• Provided records:
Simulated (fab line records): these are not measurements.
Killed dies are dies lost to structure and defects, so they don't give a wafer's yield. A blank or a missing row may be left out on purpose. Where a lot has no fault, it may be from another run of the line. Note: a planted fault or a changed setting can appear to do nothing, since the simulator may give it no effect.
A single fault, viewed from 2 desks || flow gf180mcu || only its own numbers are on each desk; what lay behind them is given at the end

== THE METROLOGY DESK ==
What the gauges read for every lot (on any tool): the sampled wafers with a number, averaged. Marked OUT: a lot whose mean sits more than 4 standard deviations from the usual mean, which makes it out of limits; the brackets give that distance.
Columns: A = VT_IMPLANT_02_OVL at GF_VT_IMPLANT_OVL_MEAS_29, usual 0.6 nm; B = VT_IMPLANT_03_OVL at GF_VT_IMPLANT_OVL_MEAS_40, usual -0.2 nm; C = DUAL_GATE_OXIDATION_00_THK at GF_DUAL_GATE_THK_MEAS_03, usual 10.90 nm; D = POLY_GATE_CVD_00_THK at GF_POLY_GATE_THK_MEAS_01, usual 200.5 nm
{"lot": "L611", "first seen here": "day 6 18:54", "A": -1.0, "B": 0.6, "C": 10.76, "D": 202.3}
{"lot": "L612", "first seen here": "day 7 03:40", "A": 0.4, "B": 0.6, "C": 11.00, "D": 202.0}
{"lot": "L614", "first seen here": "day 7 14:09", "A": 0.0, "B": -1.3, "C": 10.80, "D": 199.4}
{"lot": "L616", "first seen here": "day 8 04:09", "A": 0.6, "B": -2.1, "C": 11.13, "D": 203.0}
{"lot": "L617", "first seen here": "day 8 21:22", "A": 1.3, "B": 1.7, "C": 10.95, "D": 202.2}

• Task item:
Set down the data in full, word for word.

• Answer space:
Simulated (fab line records): these are not measurements.
Killed dies are dies lost to structure and defects, so they don't give a wafer's yield. A blank or a missing row may be left out on purpose. Where a lot has no fault, it may be from another run of the line. Note: a planted fault or a changed setting can appear to do nothing, since the simulator may give it no effect.
A single fault, viewed from 2 desks || flow gf180mcu || only its own numbers are on each desk; what lay behind them is given at the end

== THE METROLOGY DESK ==
What the gauges read for every lot (on any tool): the sampled wafers with a number, averaged. Marked OUT: a lot whose mean sits more than 4 standard deviations from the usual mean, which makes it out of limits; the brackets give that distance.
Columns: A = VT_IMPLANT_02_OVL at GF_VT_IMPLANT_OVL_MEAS_29, usual 0.6 nm; B = VT_IMPLANT_03_OVL at GF_VT_IMPLANT_OVL_MEAS_40, usual -0.2 nm; C = DUAL_GATE_OXIDATION_00_THK at GF_DUAL_GATE_THK_MEAS_03, usual 10.90 nm; D = POLY_GATE_CVD_00_THK at GF_POLY_GATE_THK_MEAS_01, usual 200.5 nm
{"lot": "L611", "first seen here": "day 6 18:54", "A": -1.0, "B": 0.6, "C": 10.76, "D": 202.3}
{"lot": "L612", "first seen here": "day 7 03:40", "A": 0.4, "B": 0.6, "C": 11.00, "D": 202.0}
{"lot": "L614", "first seen here": "day 7 14:09", "A": 0.0, "B": -1.3, "C": 10.80, "D": 199.4}
{"lot": "L616", "first seen here": "day 8 04:09", "A": 0.6, "B": -2.1, "C": 11.13, "D": 203.0}
{"lot": "L617", "first seen here": "day 8 21:22", "A": 1.3, "B": 1.7, "C": 10.95, "D": 202.2}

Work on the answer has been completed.